*** Block opens ***
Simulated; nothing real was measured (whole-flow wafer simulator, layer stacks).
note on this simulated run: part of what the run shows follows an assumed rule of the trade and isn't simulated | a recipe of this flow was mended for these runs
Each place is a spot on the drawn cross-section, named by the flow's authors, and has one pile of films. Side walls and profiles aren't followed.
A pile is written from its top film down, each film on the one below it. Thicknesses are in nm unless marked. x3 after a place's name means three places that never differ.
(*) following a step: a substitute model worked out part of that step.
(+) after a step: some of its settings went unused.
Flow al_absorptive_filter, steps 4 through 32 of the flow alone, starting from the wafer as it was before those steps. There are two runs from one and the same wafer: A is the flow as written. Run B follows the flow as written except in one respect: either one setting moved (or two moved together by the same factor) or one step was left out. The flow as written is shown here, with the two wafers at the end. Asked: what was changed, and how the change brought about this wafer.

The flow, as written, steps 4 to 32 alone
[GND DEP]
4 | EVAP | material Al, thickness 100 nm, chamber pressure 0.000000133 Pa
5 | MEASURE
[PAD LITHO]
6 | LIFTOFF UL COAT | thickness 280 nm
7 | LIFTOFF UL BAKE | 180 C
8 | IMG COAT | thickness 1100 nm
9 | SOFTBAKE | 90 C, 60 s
*** Block closes ***

> [Action item] Could you write out all the data exactly as it is given?

> [Task result]
Simulated; nothing real was measured (whole-flow wafer simulator, layer stacks).
note on this simulated run: part of what the run shows follows an assumed rule of the trade and isn't simulated | a recipe of this flow was mended for these runs
Each place is a spot on the drawn cross-section, named by the flow's authors, and has one pile of films. Side walls and profiles aren't followed.
A pile is written from its top film down, each film on the one below it. Thicknesses are in nm unless marked. x3 after a place's name means three places that never differ.
(*) following a step: a substitute model worked out part of that step.
(+) after a step: some of its settings went unused.
Flow al_absorptive_filter, steps 4 through 32 of the flow alone, starting from the wafer as it was before those steps. There are two runs from one and the same wafer: A is the flow as written. Run B follows the flow as written except in one respect: either one setting moved (or two moved together by the same factor) or one step was left out. The flow as written is shown here, with the two wafers at the end. Asked: what was changed, and how the change brought about this wafer.

The flow, as written, steps 4 to 32 alone
[GND DEP]
4 | EVAP | material Al, thickness 100 nm, chamber pressure 0.000000133 Pa
5 | MEASURE
[PAD LITHO]
6 | LIFTOFF UL COAT | thickness 280 nm
7 | LIFTOFF UL BAKE | 180 C
8 | IMG COAT | thickness 1100 nm
9 | SOFTBAKE | 90 C, 60 s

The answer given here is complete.